:: Required action ::
Output only the lines below that start at the line containing "12 STRIP: chemistry" and end at the line containing "14 WET ETCH: chemistry", with both ends kept.

-.-.-

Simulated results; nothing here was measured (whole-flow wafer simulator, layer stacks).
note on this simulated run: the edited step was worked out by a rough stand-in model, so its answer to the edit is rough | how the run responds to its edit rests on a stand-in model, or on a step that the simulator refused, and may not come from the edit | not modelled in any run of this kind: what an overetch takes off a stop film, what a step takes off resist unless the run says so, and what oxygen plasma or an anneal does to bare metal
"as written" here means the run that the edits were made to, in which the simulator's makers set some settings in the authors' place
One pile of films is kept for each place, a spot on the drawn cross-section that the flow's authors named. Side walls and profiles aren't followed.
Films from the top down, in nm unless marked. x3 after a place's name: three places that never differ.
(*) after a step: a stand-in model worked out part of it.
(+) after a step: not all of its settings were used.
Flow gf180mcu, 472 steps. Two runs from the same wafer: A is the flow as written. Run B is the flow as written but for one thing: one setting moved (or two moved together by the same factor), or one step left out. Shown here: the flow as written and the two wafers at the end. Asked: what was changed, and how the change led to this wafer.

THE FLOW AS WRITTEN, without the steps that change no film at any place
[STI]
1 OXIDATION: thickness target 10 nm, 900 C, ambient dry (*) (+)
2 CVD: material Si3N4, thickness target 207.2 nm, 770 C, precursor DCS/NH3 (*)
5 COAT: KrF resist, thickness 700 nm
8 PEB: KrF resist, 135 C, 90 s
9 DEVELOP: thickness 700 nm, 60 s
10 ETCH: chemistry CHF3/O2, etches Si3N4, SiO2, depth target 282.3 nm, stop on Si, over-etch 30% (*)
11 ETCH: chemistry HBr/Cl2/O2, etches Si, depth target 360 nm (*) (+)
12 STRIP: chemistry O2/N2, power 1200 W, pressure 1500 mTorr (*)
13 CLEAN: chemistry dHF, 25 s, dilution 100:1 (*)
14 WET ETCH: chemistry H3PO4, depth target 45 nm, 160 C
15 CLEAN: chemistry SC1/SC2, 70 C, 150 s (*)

-.-.-

:: Reply ::
12 STRIP: chemistry O2/N2, power 1200 W, pressure 1500 mTorr (*)
13 CLEAN: chemistry dHF, 25 s, dilution 100:1 (*)
14 WET ETCH: chemistry H3PO4, depth target 45 nm, 160 C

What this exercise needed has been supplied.